[[ Information given, beginning ]]

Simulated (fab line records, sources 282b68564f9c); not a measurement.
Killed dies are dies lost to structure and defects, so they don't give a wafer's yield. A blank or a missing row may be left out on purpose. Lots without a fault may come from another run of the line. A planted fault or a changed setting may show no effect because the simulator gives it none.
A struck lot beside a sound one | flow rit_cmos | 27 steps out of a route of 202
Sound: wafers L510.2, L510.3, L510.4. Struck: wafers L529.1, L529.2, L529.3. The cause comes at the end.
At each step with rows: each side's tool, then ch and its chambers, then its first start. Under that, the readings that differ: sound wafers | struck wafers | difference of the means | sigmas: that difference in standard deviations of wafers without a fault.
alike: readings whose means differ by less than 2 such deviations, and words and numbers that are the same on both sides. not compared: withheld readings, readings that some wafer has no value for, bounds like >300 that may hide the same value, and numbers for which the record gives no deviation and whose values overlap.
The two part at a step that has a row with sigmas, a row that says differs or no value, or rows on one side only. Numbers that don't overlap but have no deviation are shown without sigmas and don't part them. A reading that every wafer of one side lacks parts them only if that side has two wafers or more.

[[ Information given, end ]]

-- Action item --
Lines after the one containing "alike: readings whose" are left out; every line from the start of the entries through that line is restated word for word.

-- Problem solution --
Simulated (fab line records, sources 282b68564f9c); not a measurement.
Killed dies are dies lost to structure and defects, so they don't give a wafer's yield. A blank or a missing row may be left out on purpose. Lots without a fault may come from another run of the line. A planted fault or a changed setting may show no effect because the simulator gives it none.
A struck lot beside a sound one | flow rit_cmos | 27 steps out of a route of 202
Sound: wafers L510.2, L510.3, L510.4. Struck: wafers L529.1, L529.2, L529.3. The cause comes at the end.
At each step with rows: each side's tool, then ch and its chambers, then its first start. Under that, the readings that differ: sound wafers | struck wafers | difference of the means | sigmas: that difference in standard deviations of wafers without a fault.
alike: readings whose means differ by less than 2 such deviations, and words and numbers that are the same on both sides. not compared: withheld readings, readings that some wafer has no value for, bounds like >300 that may hide the same value, and numbers for which the record gives no deviation and whose values overlap.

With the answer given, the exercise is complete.